# [ACTION ITEM]
Start at the line below containing "source_w: source power; W" and stop at the line containing "P5: pattern etch". Repeat every line of that stretch exactly, and nothing outside it.

- - -
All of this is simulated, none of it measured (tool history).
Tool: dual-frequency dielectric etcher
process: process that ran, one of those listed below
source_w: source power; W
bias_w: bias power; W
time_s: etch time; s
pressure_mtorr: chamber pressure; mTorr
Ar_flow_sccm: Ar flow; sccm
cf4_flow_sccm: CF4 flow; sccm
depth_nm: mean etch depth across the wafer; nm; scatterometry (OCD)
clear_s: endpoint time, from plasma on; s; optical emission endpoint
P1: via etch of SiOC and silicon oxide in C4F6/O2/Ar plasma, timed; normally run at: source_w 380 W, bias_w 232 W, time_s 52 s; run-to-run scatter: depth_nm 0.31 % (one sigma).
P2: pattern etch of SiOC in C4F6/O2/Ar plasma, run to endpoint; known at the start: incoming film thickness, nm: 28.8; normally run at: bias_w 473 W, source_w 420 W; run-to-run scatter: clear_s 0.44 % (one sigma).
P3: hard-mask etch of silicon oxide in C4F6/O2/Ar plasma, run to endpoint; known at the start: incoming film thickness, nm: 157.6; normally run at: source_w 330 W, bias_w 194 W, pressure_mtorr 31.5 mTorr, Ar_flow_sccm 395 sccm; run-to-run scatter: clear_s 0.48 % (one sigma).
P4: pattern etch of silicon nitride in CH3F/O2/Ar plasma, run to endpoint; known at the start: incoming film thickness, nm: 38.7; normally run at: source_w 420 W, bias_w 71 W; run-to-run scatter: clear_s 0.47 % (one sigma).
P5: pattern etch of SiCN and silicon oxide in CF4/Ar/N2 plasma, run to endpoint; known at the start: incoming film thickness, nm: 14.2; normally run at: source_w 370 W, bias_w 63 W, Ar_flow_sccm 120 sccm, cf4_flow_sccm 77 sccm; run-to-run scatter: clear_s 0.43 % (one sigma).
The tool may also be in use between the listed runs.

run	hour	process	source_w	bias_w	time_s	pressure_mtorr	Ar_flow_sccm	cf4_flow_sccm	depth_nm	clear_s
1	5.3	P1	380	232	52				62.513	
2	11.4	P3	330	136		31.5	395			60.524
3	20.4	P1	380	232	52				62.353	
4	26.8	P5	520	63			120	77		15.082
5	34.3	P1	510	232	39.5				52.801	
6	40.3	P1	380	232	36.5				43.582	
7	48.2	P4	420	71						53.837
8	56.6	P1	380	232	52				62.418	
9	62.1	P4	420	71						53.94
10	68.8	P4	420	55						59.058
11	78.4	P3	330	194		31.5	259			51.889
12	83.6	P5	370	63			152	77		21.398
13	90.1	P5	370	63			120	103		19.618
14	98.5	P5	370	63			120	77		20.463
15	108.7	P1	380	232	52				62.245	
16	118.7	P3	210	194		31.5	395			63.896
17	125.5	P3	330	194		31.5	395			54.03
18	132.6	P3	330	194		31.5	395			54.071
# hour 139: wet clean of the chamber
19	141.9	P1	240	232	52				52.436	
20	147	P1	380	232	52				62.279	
- - -

# [WRITTEN REPLY]
source_w: source power; W
bias_w: bias power; W
time_s: etch time; s
pressure_mtorr: chamber pressure; mTorr
Ar_flow_sccm: Ar flow; sccm
cf4_flow_sccm: CF4 flow; sccm
depth_nm: mean etch depth across the wafer; nm; scatterometry (OCD)
clear_s: endpoint time, from plasma on; s; optical emission endpoint
P1: via etch of SiOC and silicon oxide in C4F6/O2/Ar plasma, timed; normally run at: source_w 380 W, bias_w 232 W, time_s 52 s; run-to-run scatter: depth_nm 0.31 % (one sigma).
P2: pattern etch of SiOC in C4F6/O2/Ar plasma, run to endpoint; known at the start: incoming film thickness, nm: 28.8; normally run at: bias_w 473 W, source_w 420 W; run-to-run scatter: clear_s 0.44 % (one sigma).
P3: hard-mask etch of silicon oxide in C4F6/O2/Ar plasma, run to endpoint; known at the start: incoming film thickness, nm: 157.6; normally run at: source_w 330 W, bias_w 194 W, pressure_mtorr 31.5 mTorr, Ar_flow_sccm 395 sccm; run-to-run scatter: clear_s 0.48 % (one sigma).
P4: pattern etch of silicon nitride in CH3F/O2/Ar plasma, run to endpoint; known at the start: incoming film thickness, nm: 38.7; normally run at: source_w 420 W, bias_w 71 W; run-to-run scatter: clear_s 0.47 % (one sigma).
P5: pattern etch of SiCN and silicon oxide in CF4/Ar/N2 plasma, run to endpoint; known at the start: incoming film thickness, nm: 14.2; normally run at: source_w 370 W, bias_w 63 W, Ar_flow_sccm 120 sccm, cf4_flow_sccm 77 sccm; run-to-run scatter: clear_s 0.43 % (one sigma).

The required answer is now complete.